ACTIVITY ::
The answer must be an exact reproduction of the lines from the start of the records below through the line containing "run 5 hour=110.0", and nothing more.

·····

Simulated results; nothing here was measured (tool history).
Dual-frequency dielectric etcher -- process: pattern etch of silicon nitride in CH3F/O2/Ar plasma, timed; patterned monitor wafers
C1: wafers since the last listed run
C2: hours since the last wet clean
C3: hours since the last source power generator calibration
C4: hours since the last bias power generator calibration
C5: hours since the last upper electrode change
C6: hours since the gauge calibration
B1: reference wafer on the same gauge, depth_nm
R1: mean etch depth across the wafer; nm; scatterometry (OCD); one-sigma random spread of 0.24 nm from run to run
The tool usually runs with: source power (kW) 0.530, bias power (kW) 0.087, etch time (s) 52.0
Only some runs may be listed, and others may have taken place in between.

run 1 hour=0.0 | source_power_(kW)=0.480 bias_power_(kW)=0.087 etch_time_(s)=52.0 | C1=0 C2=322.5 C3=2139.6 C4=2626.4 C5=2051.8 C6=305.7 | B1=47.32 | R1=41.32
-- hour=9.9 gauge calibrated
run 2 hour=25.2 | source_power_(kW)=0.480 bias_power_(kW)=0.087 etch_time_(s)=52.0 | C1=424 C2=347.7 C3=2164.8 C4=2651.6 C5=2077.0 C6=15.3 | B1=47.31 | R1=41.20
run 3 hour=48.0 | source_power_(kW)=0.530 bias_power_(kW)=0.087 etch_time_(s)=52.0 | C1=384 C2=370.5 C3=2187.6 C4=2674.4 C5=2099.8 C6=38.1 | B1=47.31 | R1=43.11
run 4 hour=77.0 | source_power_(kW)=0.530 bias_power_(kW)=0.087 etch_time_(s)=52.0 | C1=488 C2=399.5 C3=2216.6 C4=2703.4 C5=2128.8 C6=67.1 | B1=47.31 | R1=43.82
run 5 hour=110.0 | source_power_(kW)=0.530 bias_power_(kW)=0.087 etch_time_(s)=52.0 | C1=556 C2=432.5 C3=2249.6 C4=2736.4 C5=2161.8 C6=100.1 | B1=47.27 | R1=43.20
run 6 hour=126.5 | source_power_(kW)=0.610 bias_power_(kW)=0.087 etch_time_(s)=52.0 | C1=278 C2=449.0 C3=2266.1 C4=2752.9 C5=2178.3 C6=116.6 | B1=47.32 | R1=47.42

·····

RESPONSE AREA ::
Simulated results; nothing here was measured (tool history).
Dual-frequency dielectric etcher -- process: pattern etch of silicon nitride in CH3F/O2/Ar plasma, timed; patterned monitor wafers
C1: wafers since the last listed run
C2: hours since the last wet clean
C3: hours since the last source power generator calibration
C4: hours since the last bias power generator calibration
C5: hours since the last upper electrode change
C6: hours since the gauge calibration
B1: reference wafer on the same gauge, depth_nm
R1: mean etch depth across the wafer; nm; scatterometry (OCD); one-sigma random spread of 0.24 nm from run to run
The tool usually runs with: source power (kW) 0.530, bias power (kW) 0.087, etch time (s) 52.0
Only some runs may be listed, and others may have taken place in between.

run 1 hour=0.0 | source_power_(kW)=0.480 bias_power_(kW)=0.087 etch_time_(s)=52.0 | C1=0 C2=322.5 C3=2139.6 C4=2626.4 C5=2051.8 C6=305.7 | B1=47.32 | R1=41.32
-- hour=9.9 gauge calibrated
run 2 hour=25.2 | source_power_(kW)=0.480 bias_power_(kW)=0.087 etch_time_(s)=52.0 | C1=424 C2=347.7 C3=2164.8 C4=2651.6 C5=2077.0 C6=15.3 | B1=47.31 | R1=41.20
run 3 hour=48.0 | source_power_(kW)=0.530 bias_power_(kW)=0.087 etch_time_(s)=52.0 | C1=384 C2=370.5 C3=2187.6 C4=2674.4 C5=2099.8 C6=38.1 | B1=47.31 | R1=43.11
run 4 hour=77.0 | source_power_(kW)=0.530 bias_power_(kW)=0.087 etch_time_(s)=52.0 | C1=488 C2=399.5 C3=2216.6 C4=2703.4 C5=2128.8 C6=67.1 | B1=47.31 | R1=43.82
run 5 hour=110.0 | source_power_(kW)=0.530 bias_power_(kW)=0.087 etch_time_(s)=52.0 | C1=556 C2=432.5 C3=2249.6 C4=2736.4 C5=2161.8 C6=100.1 | B1=47.27 | R1=43.20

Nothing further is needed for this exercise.